BRIEF = All lines from the first one in the listing below to the one holding "B1: reference wafer", inclusive, are to be copied exactly.

RECORDED INFORMATION =
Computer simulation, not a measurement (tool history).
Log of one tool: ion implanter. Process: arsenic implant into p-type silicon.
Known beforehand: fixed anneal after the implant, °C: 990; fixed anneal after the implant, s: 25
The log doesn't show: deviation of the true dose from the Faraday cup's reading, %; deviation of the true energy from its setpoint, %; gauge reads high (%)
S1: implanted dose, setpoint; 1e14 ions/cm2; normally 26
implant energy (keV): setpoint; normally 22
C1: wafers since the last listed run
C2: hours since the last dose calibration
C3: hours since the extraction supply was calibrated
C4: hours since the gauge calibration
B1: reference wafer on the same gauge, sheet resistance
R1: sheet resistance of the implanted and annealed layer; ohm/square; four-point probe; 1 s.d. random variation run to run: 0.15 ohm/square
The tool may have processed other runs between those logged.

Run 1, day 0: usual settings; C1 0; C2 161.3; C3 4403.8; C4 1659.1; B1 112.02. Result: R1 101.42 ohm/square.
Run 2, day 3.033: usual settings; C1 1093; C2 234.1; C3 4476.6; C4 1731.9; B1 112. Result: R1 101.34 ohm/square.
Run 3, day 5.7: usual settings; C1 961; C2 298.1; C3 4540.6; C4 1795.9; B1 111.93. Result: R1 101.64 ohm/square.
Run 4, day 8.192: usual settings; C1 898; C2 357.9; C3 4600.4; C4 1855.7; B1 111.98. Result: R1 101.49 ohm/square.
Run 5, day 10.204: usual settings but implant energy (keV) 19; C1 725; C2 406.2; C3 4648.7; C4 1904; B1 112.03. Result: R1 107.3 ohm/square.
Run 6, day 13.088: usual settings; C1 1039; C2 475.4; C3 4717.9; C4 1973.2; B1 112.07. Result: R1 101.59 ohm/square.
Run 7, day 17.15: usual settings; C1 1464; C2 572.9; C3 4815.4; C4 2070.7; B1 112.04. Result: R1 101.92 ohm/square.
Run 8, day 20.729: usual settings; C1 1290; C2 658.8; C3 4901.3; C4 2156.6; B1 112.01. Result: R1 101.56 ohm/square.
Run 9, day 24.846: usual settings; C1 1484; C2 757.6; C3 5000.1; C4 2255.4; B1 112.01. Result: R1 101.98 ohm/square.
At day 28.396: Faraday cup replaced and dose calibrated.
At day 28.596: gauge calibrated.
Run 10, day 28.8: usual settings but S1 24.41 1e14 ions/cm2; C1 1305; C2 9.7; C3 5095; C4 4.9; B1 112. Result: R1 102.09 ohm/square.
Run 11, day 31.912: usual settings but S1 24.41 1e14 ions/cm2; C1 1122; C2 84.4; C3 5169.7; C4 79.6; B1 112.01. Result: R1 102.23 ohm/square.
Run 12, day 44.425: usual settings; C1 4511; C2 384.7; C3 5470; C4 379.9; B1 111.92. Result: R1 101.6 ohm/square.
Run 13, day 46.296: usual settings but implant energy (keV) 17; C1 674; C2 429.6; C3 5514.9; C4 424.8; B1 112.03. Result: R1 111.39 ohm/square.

ANSWER SECTION =
Computer simulation, not a measurement (tool history).
Log of one tool: ion implanter. Process: arsenic implant into p-type silicon.
Known beforehand: fixed anneal after the implant, °C: 990; fixed anneal after the implant, s: 25
The log doesn't show: deviation of the true dose from the Faraday cup's reading, %; deviation of the true energy from its setpoint, %; gauge reads high (%)
S1: implanted dose, setpoint; 1e14 ions/cm2; normally 26
implant energy (keV): setpoint; normally 22
C1: wafers since the last listed run
C2: hours since the last dose calibration
C3: hours since the extraction supply was calibrated
C4: hours since the gauge calibration
B1: reference wafer on the same gauge, sheet resistance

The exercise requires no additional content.